### Material supplied ###

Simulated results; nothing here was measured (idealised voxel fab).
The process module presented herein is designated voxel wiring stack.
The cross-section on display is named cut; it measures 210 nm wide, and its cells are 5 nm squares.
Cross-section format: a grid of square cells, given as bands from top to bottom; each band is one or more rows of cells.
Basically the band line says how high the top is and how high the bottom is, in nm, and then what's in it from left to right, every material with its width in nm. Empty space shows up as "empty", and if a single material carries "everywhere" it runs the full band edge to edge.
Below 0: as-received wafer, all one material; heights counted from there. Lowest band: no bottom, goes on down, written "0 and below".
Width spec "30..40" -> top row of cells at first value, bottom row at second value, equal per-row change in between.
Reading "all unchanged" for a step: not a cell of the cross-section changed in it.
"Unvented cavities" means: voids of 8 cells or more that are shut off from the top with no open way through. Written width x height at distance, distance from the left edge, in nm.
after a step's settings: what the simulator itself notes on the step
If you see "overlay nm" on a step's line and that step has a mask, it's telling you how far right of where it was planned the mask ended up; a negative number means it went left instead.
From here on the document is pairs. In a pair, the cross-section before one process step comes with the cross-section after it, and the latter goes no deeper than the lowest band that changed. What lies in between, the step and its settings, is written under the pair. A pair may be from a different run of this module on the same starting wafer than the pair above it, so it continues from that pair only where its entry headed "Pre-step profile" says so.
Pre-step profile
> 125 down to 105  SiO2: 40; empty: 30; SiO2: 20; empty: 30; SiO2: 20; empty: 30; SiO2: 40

###

Exercise:
Set down every record above exactly as written.

Exercise output:
Simulated results; nothing here was measured (idealised voxel fab).
The process module presented herein is designated voxel wiring stack.
The cross-section on display is named cut; it measures 210 nm wide, and its cells are 5 nm squares.
Cross-section format: a grid of square cells, given as bands from top to bottom; each band is one or more rows of cells.
Basically the band line says how high the top is and how high the bottom is, in nm, and then what's in it from left to right, every material with its width in nm. Empty space shows up as "empty", and if a single material carries "everywhere" it runs the full band edge to edge.
Below 0: as-received wafer, all one material; heights counted from there. Lowest band: no bottom, goes on down, written "0 and below".
Width spec "30..40" -> top row of cells at first value, bottom row at second value, equal per-row change in between.
Reading "all unchanged" for a step: not a cell of the cross-section changed in it.
"Unvented cavities" means: voids of 8 cells or more that are shut off from the top with no open way through. Written width x height at distance, distance from the left edge, in nm.
after a step's settings: what the simulator itself notes on the step
If you see "overlay nm" on a step's line and that step has a mask, it's telling you how far right of where it was planned the mask ended up; a negative number means it went left instead.
From here on the document is pairs. In a pair, the cross-section before one process step comes with the cross-section after it, and the latter goes no deeper than the lowest band that changed. What lies in between, the step and its settings, is written under the pair. A pair may be from a different run of this module on the same starting wafer than the pair above it, so it continues from that pair only where its entry headed "Pre-step profile" says so.
Pre-step profile
> 125 down to 105  SiO2: 40; empty: 30; SiO2: 20; empty: 30; SiO2: 20; empty: 30; SiO2: 40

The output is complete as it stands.